-- SUPPLIED ENTRIES --
——
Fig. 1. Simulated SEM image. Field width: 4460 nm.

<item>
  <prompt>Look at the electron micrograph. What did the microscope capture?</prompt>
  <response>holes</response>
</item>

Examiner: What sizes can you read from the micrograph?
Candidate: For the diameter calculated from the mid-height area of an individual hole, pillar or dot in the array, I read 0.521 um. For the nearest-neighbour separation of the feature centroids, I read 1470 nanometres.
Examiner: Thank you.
——

-- WORK ORDER --
Only the lines from the beginning of the material above through the line with "Candidate: For the" are wanted; extract them exactly.

-- TASK RESPONSE --
Fig. 1. Simulated SEM image. Field width: 4460 nm.

<item>
  <prompt>Look at the electron micrograph. What did the microscope capture?</prompt>
  <response>holes</response>
</item>

Examiner: What sizes can you read from the micrograph?
Candidate: For the diameter calculated from the mid-height area of an individual hole, pillar or dot in the array, I read 0.521 um. For the nearest-neighbour separation of the feature centroids, I read 1470 nanometres.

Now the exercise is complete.